* * * * *

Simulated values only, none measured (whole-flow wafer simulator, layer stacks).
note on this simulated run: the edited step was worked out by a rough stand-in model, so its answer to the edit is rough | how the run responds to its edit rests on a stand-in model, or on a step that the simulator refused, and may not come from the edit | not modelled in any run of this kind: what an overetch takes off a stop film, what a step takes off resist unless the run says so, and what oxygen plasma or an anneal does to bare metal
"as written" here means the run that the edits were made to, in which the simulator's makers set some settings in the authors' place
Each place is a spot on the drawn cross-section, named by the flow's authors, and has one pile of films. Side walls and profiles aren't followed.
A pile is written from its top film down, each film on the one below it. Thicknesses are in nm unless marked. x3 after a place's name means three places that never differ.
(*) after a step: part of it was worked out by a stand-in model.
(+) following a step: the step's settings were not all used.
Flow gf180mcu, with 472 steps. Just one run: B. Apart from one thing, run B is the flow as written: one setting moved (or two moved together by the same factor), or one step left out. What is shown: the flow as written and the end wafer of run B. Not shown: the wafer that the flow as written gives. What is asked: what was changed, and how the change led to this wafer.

* * * * *

-- REQUIRED ACTION --
Please retype the data exactly as it stands, from its first line down to the line that contains "(+) following a", then stop.

-- TASK OUTPUT --
Simulated values only, none measured (whole-flow wafer simulator, layer stacks).
note on this simulated run: the edited step was worked out by a rough stand-in model, so its answer to the edit is rough | how the run responds to its edit rests on a stand-in model, or on a step that the simulator refused, and may not come from the edit | not modelled in any run of this kind: what an overetch takes off a stop film, what a step takes off resist unless the run says so, and what oxygen plasma or an anneal does to bare metal
"as written" here means the run that the edits were made to, in which the simulator's makers set some settings in the authors' place
Each place is a spot on the drawn cross-section, named by the flow's authors, and has one pile of films. Side walls and profiles aren't followed.
A pile is written from its top film down, each film on the one below it. Thicknesses are in nm unless marked. x3 after a place's name means three places that never differ.
(*) after a step: part of it was worked out by a stand-in model.
(+) following a step: the step's settings were not all used.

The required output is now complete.